* Record excerpts
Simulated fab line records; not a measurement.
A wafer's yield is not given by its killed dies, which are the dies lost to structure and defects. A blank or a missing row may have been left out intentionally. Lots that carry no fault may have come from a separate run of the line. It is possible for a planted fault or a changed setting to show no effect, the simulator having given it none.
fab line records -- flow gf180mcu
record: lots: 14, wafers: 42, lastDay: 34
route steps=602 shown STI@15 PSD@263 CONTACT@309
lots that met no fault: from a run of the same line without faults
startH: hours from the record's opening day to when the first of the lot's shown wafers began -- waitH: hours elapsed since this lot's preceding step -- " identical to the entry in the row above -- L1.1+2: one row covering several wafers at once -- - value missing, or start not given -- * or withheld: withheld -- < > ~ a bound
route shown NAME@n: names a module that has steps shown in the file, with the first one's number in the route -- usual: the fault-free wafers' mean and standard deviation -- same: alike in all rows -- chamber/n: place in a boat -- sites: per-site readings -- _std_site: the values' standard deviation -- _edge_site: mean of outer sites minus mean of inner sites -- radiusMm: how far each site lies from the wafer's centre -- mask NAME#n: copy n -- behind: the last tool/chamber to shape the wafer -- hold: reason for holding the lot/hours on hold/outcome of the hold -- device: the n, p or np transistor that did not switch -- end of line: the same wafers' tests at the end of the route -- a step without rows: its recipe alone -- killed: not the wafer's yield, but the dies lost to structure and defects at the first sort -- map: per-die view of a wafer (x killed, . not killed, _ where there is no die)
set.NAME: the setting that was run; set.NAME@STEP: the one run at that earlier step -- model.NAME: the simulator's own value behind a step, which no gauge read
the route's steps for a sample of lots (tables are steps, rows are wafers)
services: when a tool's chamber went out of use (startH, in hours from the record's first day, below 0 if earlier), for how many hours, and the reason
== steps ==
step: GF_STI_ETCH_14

* Required action
Give the lines of the material above again, exactly, from its first line through the line that contains "lots that met" and no further.

* Exercise result
Simulated fab line records; not a measurement.
A wafer's yield is not given by its killed dies, which are the dies lost to structure and defects. A blank or a missing row may have been left out intentionally. Lots that carry no fault may have come from a separate run of the line. It is possible for a planted fault or a changed setting to show no effect, the simulator having given it none.
fab line records -- flow gf180mcu
record: lots: 14, wafers: 42, lastDay: 34
route steps=602 shown STI@15 PSD@263 CONTACT@309
lots that met no fault: from a run of the same line without faults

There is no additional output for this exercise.